**ACTION ITEM**
Repeat word for word every line of the data below, from the first through the line containing "Shown is cross-section", and stop there.

━━━━

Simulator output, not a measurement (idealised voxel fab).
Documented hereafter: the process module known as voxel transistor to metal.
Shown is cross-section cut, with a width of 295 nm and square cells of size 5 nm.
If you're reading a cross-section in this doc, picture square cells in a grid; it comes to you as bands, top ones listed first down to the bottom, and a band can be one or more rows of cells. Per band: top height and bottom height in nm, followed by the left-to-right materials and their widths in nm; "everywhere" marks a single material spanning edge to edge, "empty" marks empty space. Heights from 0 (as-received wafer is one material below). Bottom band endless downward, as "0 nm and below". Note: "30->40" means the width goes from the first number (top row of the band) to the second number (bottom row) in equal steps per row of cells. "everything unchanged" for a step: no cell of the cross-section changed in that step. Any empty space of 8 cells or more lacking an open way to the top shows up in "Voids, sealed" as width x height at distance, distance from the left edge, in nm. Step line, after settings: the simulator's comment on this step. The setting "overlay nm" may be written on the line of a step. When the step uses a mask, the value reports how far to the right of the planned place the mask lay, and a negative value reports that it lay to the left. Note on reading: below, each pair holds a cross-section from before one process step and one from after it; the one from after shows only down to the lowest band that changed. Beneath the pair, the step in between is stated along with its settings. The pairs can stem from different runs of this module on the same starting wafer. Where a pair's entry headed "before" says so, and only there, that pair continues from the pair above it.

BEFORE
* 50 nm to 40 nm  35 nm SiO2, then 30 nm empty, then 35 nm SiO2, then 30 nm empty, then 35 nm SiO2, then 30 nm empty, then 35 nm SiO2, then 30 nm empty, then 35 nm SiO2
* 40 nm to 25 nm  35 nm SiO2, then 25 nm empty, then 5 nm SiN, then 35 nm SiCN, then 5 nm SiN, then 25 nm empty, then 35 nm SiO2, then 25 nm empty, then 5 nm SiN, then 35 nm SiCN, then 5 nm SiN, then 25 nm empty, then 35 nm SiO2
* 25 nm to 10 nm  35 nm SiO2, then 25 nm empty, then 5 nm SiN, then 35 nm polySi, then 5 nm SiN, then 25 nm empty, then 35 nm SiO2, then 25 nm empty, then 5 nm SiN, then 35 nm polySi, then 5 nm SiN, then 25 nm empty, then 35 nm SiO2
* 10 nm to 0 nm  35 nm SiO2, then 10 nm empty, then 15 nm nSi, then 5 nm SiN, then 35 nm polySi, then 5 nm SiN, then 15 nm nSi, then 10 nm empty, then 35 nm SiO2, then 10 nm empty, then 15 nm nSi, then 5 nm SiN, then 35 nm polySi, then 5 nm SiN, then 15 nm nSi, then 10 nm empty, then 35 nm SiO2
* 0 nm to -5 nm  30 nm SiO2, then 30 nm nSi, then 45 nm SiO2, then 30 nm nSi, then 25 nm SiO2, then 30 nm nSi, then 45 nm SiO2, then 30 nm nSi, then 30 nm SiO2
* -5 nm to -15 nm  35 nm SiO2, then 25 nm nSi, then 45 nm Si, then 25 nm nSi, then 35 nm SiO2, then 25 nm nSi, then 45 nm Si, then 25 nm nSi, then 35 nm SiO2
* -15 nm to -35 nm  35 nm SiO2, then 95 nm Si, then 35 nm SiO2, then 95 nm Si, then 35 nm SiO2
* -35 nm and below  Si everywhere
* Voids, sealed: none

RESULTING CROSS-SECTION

━━━━

**ANSWER BOX**
Simulator output, not a measurement (idealised voxel fab).
Documented hereafter: the process module known as voxel transistor to metal.
Shown is cross-section cut, with a width of 295 nm and square cells of size 5 nm.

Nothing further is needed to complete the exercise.